----- EXERCISE DATA

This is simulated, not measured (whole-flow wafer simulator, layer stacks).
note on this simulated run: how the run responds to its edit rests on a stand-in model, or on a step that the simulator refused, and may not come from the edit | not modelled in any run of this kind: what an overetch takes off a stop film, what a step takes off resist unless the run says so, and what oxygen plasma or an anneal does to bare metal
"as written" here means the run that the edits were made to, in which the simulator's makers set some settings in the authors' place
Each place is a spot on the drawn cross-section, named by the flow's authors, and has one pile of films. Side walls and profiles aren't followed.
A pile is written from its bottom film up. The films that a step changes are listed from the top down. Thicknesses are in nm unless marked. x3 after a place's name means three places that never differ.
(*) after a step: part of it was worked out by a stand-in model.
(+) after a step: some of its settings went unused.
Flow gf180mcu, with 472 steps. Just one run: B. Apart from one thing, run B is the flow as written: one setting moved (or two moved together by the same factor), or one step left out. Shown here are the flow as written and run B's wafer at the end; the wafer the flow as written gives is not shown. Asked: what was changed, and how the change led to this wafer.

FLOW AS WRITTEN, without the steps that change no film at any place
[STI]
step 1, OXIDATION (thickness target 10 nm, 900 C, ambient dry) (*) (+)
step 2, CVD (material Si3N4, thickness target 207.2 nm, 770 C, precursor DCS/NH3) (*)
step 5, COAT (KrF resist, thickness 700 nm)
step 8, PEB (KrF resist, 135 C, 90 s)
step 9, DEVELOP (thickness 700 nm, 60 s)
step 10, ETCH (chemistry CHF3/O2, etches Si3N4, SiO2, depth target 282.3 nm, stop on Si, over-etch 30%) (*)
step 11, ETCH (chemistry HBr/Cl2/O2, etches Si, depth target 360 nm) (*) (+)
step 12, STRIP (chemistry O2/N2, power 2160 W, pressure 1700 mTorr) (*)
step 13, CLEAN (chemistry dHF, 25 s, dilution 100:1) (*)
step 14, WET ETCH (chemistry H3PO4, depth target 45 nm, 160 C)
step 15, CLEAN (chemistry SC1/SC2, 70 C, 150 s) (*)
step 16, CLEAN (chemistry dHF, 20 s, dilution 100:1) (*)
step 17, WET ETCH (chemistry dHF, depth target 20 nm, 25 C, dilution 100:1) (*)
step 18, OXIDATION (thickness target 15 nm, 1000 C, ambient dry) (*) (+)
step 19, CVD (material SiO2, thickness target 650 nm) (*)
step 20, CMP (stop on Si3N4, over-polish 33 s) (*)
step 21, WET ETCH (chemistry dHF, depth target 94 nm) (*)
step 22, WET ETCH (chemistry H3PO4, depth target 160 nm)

----------

**WORK REQUEST:** Begin with the first line of the data above and, please, print each line exactly until you have printed the line containing "note on this"; print nothing else.

**TASK OUTPUT:**
This is simulated, not measured (whole-flow wafer simulator, layer stacks).
note on this simulated run: how the run responds to its edit rests on a stand-in model, or on a step that the simulator refused, and may not come from the edit | not modelled in any run of this kind: what an overetch takes off a stop film, what a step takes off resist unless the run says so, and what oxygen plasma or an anneal does to bare metal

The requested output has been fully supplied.